Entries shown
__________

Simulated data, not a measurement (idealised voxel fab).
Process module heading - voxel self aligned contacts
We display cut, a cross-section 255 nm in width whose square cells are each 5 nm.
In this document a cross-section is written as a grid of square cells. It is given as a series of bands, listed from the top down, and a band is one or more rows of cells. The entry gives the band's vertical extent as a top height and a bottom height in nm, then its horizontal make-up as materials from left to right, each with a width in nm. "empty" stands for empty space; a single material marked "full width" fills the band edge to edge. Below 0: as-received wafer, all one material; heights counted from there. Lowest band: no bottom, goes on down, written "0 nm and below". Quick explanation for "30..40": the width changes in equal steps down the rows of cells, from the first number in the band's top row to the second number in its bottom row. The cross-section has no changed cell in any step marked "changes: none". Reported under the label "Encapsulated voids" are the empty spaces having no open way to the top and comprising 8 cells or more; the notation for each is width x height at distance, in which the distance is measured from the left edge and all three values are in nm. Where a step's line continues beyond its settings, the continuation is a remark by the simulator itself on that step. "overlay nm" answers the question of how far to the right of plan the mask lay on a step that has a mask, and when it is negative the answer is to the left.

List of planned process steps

__________

Assigned task
Repeat, word for word, all of the data shown above.

Response area
Simulated data, not a measurement (idealised voxel fab).
Process module heading - voxel self aligned contacts
We display cut, a cross-section 255 nm in width whose square cells are each 5 nm.
In this document a cross-section is written as a grid of square cells. It is given as a series of bands, listed from the top down, and a band is one or more rows of cells. The entry gives the band's vertical extent as a top height and a bottom height in nm, then its horizontal make-up as materials from left to right, each with a width in nm. "empty" stands for empty space; a single material marked "full width" fills the band edge to edge. Below 0: as-received wafer, all one material; heights counted from there. Lowest band: no bottom, goes on down, written "0 nm and below". Quick explanation for "30..40": the width changes in equal steps down the rows of cells, from the first number in the band's top row to the second number in its bottom row. The cross-section has no changed cell in any step marked "changes: none". Reported under the label "Encapsulated voids" are the empty spaces having no open way to the top and comprising 8 cells or more; the notation for each is width x height at distance, in which the distance is measured from the left edge and all three values are in nm. Where a step's line continues beyond its settings, the continuation is a remark by the simulator itself on that step. "overlay nm" answers the question of how far to the right of plan the mask lay on a step that has a mask, and when it is negative the answer is to the left.

List of planned process steps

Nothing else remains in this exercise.